━━━━━━━━━━━━━━━━━━━━━━━━━━━━━━

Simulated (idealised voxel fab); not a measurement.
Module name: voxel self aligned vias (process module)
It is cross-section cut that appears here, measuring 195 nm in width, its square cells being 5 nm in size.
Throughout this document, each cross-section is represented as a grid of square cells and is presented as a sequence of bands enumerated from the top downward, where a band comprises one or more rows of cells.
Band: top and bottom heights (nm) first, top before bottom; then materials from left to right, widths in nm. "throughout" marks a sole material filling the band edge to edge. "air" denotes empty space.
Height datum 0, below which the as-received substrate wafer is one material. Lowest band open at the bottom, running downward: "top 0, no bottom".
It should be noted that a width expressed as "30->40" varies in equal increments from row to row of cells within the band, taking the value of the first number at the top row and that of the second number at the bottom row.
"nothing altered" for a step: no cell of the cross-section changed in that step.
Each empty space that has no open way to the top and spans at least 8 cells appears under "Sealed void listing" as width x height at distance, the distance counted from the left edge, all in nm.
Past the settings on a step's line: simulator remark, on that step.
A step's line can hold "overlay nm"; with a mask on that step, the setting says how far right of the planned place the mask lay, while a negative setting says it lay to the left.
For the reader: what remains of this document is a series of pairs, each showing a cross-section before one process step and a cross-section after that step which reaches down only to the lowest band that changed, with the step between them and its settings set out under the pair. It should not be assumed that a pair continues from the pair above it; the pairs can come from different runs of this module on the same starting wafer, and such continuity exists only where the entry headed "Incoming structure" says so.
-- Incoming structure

━━━━━━━━━━━━━━━━━━━━━━━━━━━━━━

Whatever appears in the listing above, write it down again exactly.

Simulated (idealised voxel fab); not a measurement.
Module name: voxel self aligned vias (process module)
It is cross-section cut that appears here, measuring 195 nm in width, its square cells being 5 nm in size.
Throughout this document, each cross-section is represented as a grid of square cells and is presented as a sequence of bands enumerated from the top downward, where a band comprises one or more rows of cells.
Band: top and bottom heights (nm) first, top before bottom; then materials from left to right, widths in nm. "throughout" marks a sole material filling the band edge to edge. "air" denotes empty space.
Height datum 0, below which the as-received substrate wafer is one material. Lowest band open at the bottom, running downward: "top 0, no bottom".
It should be noted that a width expressed as "30->40" varies in equal increments from row to row of cells within the band, taking the value of the first number at the top row and that of the second number at the bottom row.
"nothing altered" for a step: no cell of the cross-section changed in that step.
Each empty space that has no open way to the top and spans at least 8 cells appears under "Sealed void listing" as width x height at distance, the distance counted from the left edge, all in nm.
Past the settings on a step's line: simulator remark, on that step.
A step's line can hold "overlay nm"; with a mask on that step, the setting says how far right of the planned place the mask lay, while a negative setting says it lay to the left.
For the reader: what remains of this document is a series of pairs, each showing a cross-section before one process step and a cross-section after that step which reaches down only to the lowest band that changed, with the step between them and its settings set out under the pair. It should not be assumed that a pair continues from the pair above it; the pairs can come from different runs of this module on the same starting wafer, and such continuity exists only where the entry headed "Incoming structure" says so.
-- Incoming structure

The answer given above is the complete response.